--- STORED DATA Enclosed Below ---

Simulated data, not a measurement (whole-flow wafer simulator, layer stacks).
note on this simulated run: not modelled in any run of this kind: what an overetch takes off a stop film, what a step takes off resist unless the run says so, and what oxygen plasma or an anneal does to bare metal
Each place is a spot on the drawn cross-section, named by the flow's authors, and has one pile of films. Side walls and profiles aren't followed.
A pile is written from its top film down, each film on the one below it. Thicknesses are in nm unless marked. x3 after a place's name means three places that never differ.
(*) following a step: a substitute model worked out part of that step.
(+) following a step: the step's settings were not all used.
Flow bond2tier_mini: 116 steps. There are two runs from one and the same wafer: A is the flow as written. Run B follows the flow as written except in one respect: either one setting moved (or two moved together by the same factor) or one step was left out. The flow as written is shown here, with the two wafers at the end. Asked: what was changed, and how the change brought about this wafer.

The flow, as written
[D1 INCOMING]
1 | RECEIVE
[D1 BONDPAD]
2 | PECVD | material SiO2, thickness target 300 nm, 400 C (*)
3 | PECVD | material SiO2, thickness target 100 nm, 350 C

--- End of Enclosed STORED DATA ---

ACTIVITY
Go through the records and copy all of them exactly.

WORKED SOLUTION
Simulated data, not a measurement (whole-flow wafer simulator, layer stacks).
note on this simulated run: not modelled in any run of this kind: what an overetch takes off a stop film, what a step takes off resist unless the run says so, and what oxygen plasma or an anneal does to bare metal
Each place is a spot on the drawn cross-section, named by the flow's authors, and has one pile of films. Side walls and profiles aren't followed.
A pile is written from its top film down, each film on the one below it. Thicknesses are in nm unless marked. x3 after a place's name means three places that never differ.
(*) following a step: a substitute model worked out part of that step.
(+) following a step: the step's settings were not all used.
Flow bond2tier_mini: 116 steps. There are two runs from one and the same wafer: A is the flow as written. Run B follows the flow as written except in one respect: either one setting moved (or two moved together by the same factor) or one step was left out. The flow as written is shown here, with the two wafers at the end. Asked: what was changed, and how the change brought about this wafer.

The flow, as written
[D1 INCOMING]
1 | RECEIVE
[D1 BONDPAD]
2 | PECVD | material SiO2, thickness target 300 nm, 400 C (*)
3 | PECVD | material SiO2, thickness target 100 nm, 350 C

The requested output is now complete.